> **REQUIREMENT**:
An exact, complete copy of the entries is what is needed.

> **PROVIDED RECORDS**:
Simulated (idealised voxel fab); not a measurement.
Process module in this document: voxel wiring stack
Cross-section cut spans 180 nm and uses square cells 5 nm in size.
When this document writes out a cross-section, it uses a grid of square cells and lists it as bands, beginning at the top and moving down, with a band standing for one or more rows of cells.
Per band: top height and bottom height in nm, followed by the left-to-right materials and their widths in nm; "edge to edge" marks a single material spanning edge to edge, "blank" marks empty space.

> **TASK RESPONSE**:
Simulated (idealised voxel fab); not a measurement.
Process module in this document: voxel wiring stack
Cross-section cut spans 180 nm and uses square cells 5 nm in size.
When this document writes out a cross-section, it uses a grid of square cells and lists it as bands, beginning at the top and moving down, with a band standing for one or more rows of cells.
Per band: top height and bottom height in nm, followed by the left-to-right materials and their widths in nm; "edge to edge" marks a single material spanning edge to edge, "blank" marks empty space.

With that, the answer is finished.